**** GIVEN ENTRIES ****

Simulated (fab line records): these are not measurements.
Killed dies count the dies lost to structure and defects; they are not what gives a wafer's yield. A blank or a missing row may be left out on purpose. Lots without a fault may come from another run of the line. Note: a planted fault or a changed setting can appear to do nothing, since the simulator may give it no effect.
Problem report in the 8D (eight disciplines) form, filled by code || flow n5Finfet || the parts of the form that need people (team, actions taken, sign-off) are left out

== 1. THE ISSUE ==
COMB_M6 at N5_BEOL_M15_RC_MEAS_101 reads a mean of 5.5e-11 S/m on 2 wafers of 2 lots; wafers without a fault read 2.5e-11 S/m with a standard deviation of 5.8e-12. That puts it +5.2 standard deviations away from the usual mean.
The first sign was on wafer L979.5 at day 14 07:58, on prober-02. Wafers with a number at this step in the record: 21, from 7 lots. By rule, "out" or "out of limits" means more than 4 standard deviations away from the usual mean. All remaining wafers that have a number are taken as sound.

****

ACTION ITEM. Up to and including the line with "COMB_M6 at N5_BEOL_M15_RC_MEAS_101", print every line of the records from the start.

EXERCISE OUTPUT.
Simulated (fab line records): these are not measurements.
Killed dies count the dies lost to structure and defects; they are not what gives a wafer's yield. A blank or a missing row may be left out on purpose. Lots without a fault may come from another run of the line. Note: a planted fault or a changed setting can appear to do nothing, since the simulator may give it no effect.
Problem report in the 8D (eight disciplines) form, filled by code || flow n5Finfet || the parts of the form that need people (team, actions taken, sign-off) are left out

== 1. THE ISSUE ==
COMB_M6 at N5_BEOL_M15_RC_MEAS_101 reads a mean of 5.5e-11 S/m on 2 wafers of 2 lots; wafers without a fault read 2.5e-11 S/m with a standard deviation of 5.8e-12. That puts it +5.2 standard deviations away from the usual mean.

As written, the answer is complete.